● BRIEF: After locating the line that contains "Only some runs" in the data below, set down exactly that line and each one after it through the line that contains "Allowed range for", and nothing more.

══════════

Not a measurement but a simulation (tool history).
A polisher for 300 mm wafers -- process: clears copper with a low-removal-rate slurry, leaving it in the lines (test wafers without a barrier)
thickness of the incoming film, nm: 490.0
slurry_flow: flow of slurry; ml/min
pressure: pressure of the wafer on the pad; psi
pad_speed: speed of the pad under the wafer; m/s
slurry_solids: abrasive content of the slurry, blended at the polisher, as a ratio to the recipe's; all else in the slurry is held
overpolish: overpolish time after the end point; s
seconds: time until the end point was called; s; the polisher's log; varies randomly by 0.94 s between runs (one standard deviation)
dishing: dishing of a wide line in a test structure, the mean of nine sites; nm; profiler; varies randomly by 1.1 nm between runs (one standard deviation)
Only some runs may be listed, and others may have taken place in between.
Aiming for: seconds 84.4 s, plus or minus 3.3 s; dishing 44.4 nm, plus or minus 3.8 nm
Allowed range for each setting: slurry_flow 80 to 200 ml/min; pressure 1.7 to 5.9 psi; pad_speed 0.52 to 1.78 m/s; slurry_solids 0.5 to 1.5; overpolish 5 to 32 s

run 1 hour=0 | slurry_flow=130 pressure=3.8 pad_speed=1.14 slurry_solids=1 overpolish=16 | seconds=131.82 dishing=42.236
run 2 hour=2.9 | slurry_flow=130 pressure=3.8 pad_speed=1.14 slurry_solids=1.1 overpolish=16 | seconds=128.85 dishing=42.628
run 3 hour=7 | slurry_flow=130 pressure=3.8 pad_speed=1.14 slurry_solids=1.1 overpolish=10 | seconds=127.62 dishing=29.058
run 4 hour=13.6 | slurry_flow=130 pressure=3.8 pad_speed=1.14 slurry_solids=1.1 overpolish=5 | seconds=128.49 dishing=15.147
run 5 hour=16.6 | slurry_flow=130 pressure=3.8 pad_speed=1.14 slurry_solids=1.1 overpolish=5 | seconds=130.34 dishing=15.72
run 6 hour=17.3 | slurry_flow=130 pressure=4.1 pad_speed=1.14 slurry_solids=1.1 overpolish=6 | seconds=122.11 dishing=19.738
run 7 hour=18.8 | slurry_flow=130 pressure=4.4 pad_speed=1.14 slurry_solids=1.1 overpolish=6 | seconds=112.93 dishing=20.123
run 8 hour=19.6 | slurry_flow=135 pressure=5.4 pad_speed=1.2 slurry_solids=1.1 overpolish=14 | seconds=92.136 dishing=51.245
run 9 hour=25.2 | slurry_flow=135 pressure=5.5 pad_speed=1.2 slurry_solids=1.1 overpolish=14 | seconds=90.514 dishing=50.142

══════════

● EXPECTED ANSWER:
Only some runs may be listed, and others may have taken place in between.
Aiming for: seconds 84.4 s, plus or minus 3.3 s; dishing 44.4 nm, plus or minus 3.8 nm
Allowed range for each setting: slurry_flow 80 to 200 ml/min; pressure 1.7 to 5.9 psi; pad_speed 0.52 to 1.78 m/s; slurry_solids 0.5 to 1.5; overpolish 5 to 32 s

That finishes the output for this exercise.